Write out the entries below exactly, from the first line to the one with "At each step", both ends included.

##### Input data #####
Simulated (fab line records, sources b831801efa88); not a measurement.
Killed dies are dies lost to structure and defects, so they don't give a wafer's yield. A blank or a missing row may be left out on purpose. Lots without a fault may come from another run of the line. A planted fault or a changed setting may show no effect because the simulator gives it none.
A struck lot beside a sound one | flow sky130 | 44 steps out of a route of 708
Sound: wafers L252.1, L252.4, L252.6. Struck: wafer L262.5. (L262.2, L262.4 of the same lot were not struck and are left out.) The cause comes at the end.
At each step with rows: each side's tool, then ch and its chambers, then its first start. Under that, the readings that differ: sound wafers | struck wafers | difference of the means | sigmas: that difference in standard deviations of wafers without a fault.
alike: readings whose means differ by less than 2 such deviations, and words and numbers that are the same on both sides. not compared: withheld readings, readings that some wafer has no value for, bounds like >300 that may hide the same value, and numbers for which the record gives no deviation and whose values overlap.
#####

§ **Written answer**:
Simulated (fab line records, sources b831801efa88); not a measurement.
Killed dies are dies lost to structure and defects, so they don't give a wafer's yield. A blank or a missing row may be left out on purpose. Lots without a fault may come from another run of the line. A planted fault or a changed setting may show no effect because the simulator gives it none.
A struck lot beside a sound one | flow sky130 | 44 steps out of a route of 708
Sound: wafers L252.1, L252.4, L252.6. Struck: wafer L262.5. (L262.2, L262.4 of the same lot were not struck and are left out.) The cause comes at the end.
At each step with rows: each side's tool, then ch and its chambers, then its first start. Under that, the readings that differ: sound wafers | struck wafers | difference of the means | sigmas: that difference in standard deviations of wafers without a fault.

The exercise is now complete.